DATASET EXCERPTS:
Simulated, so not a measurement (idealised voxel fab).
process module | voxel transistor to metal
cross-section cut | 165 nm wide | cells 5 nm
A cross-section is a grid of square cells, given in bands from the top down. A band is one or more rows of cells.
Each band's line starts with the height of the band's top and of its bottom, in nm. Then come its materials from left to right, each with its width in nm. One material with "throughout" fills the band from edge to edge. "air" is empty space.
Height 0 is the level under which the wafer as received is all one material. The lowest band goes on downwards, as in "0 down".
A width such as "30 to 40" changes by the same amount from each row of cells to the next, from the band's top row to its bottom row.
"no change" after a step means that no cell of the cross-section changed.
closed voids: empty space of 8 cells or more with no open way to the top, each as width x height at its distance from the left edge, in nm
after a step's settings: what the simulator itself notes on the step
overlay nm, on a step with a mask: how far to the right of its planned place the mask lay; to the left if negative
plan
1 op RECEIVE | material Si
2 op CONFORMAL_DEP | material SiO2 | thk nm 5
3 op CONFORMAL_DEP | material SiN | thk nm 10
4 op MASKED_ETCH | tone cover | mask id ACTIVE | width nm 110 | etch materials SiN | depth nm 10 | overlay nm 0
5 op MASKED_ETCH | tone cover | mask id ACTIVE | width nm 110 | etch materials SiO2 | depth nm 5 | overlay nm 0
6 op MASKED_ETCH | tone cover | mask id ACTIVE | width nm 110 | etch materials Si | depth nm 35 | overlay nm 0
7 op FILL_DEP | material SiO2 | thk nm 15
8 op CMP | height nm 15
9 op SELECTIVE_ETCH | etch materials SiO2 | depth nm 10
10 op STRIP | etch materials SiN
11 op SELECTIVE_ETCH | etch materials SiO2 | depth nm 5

WORK ITEM: Every record must be output again with its wording unchanged.

ANSWER SECTION:
Simulated, so not a measurement (idealised voxel fab).
process module | voxel transistor to metal
cross-section cut | 165 nm wide | cells 5 nm
A cross-section is a grid of square cells, given in bands from the top down. A band is one or more rows of cells.
Each band's line starts with the height of the band's top and of its bottom, in nm. Then come its materials from left to right, each with its width in nm. One material with "throughout" fills the band from edge to edge. "air" is empty space.
Height 0 is the level under which the wafer as received is all one material. The lowest band goes on downwards, as in "0 down".
A width such as "30 to 40" changes by the same amount from each row of cells to the next, from the band's top row to its bottom row.
"no change" after a step means that no cell of the cross-section changed.
closed voids: empty space of 8 cells or more with no open way to the top, each as width x height at its distance from the left edge, in nm
after a step's settings: what the simulator itself notes on the step
overlay nm, on a step with a mask: how far to the right of its planned place the mask lay; to the left if negative
plan
1 op RECEIVE | material Si
2 op CONFORMAL_DEP | material SiO2 | thk nm 5
3 op CONFORMAL_DEP | material SiN | thk nm 10
4 op MASKED_ETCH | tone cover | mask id ACTIVE | width nm 110 | etch materials SiN | depth nm 10 | overlay nm 0
5 op MASKED_ETCH | tone cover | mask id ACTIVE | width nm 110 | etch materials SiO2 | depth nm 5 | overlay nm 0
6 op MASKED_ETCH | tone cover | mask id ACTIVE | width nm 110 | etch materials Si | depth nm 35 | overlay nm 0
7 op FILL_DEP | material SiO2 | thk nm 15
8 op CMP | height nm 15
9 op SELECTIVE_ETCH | etch materials SiO2 | depth nm 10
10 op STRIP | etch materials SiN
11 op SELECTIVE_ETCH | etch materials SiO2 | depth nm 5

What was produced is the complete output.